## Requirement
Please take the records that follow and repeat exactly the lines starting with the line with "step 13, SOLV CLEAN (*)" and going on through the line with "step 14, PECVD".

## Provided records
⁂

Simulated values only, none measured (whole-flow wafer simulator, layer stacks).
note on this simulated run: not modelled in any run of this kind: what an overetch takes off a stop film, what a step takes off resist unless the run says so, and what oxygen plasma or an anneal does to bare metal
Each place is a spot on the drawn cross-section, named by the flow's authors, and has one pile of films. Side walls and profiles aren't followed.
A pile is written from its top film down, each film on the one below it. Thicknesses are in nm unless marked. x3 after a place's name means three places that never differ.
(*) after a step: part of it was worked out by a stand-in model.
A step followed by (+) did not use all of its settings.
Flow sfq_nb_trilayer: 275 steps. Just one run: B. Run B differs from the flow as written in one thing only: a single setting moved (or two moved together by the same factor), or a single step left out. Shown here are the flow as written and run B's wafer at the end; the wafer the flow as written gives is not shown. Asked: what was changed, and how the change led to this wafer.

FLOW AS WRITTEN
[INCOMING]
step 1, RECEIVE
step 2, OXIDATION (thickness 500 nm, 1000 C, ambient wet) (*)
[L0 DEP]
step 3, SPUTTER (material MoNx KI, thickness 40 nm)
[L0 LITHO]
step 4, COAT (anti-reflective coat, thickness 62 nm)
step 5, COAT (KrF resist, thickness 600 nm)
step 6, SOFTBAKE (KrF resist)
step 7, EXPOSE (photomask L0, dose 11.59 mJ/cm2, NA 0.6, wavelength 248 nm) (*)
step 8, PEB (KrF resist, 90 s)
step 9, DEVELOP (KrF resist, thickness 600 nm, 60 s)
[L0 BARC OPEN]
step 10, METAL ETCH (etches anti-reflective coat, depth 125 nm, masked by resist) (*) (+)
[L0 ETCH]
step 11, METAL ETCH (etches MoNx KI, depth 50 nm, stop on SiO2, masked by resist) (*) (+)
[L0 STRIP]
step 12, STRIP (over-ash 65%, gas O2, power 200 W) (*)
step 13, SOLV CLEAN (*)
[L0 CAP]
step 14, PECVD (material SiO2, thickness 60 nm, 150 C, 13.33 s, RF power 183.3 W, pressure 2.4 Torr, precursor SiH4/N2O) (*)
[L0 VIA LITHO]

⁂

## Exercise solution
step 13, SOLV CLEAN (*)
[L0 CAP]
step 14, PECVD (material SiO2, thickness 60 nm, 150 C, 13.33 s, RF power 183.3 W, pressure 2.4 Torr, precursor SiH4/N2O) (*)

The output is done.